WORK ORDER: Up to and including the line with "R1: time until", output the records exactly as they appear.

○ ○ ○

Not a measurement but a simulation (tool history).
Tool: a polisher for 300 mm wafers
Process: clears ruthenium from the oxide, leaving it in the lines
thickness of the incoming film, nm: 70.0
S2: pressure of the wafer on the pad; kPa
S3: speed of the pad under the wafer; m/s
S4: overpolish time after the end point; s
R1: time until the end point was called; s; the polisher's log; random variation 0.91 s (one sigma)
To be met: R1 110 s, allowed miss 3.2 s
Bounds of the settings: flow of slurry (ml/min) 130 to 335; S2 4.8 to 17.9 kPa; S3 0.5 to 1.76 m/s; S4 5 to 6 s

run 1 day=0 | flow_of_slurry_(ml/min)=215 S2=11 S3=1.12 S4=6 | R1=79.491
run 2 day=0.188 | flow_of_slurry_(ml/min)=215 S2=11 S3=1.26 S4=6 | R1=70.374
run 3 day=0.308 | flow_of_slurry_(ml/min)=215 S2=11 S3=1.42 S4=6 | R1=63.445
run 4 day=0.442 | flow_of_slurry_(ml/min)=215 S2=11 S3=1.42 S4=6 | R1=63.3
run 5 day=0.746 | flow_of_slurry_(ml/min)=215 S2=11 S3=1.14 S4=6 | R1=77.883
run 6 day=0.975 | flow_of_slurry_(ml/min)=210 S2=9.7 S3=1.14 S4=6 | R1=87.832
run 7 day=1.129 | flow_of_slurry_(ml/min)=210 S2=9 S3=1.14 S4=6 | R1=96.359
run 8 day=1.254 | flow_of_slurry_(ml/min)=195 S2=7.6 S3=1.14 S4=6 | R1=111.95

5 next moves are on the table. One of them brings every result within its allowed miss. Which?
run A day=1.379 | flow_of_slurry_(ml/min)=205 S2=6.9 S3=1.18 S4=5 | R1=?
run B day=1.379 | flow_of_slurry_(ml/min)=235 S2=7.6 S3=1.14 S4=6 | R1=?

○ ○ ○

TASK RESULT:
Not a measurement but a simulation (tool history).
Tool: a polisher for 300 mm wafers
Process: clears ruthenium from the oxide, leaving it in the lines
thickness of the incoming film, nm: 70.0
S2: pressure of the wafer on the pad; kPa
S3: speed of the pad under the wafer; m/s
S4: overpolish time after the end point; s
R1: time until the end point was called; s; the polisher's log; random variation 0.91 s (one sigma)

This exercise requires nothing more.